Entries provided:
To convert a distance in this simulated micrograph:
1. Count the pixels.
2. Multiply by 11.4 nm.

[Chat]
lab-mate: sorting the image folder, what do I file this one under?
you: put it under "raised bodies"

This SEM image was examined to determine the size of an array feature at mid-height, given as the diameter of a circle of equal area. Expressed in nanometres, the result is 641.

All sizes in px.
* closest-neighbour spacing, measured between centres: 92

Action item: An exact copy of the data is needed, running from its first line through the line that holds "All sizes in px.", and nothing beyond that.

Problem solution:
To convert a distance in this simulated micrograph:
1. Count the pixels.
2. Multiply by 11.4 nm.

[Chat]
lab-mate: sorting the image folder, what do I file this one under?
you: put it under "raised bodies"

This SEM image was examined to determine the size of an array feature at mid-height, given as the diameter of a circle of equal area. Expressed in nanometres, the result is 641.

All sizes in px.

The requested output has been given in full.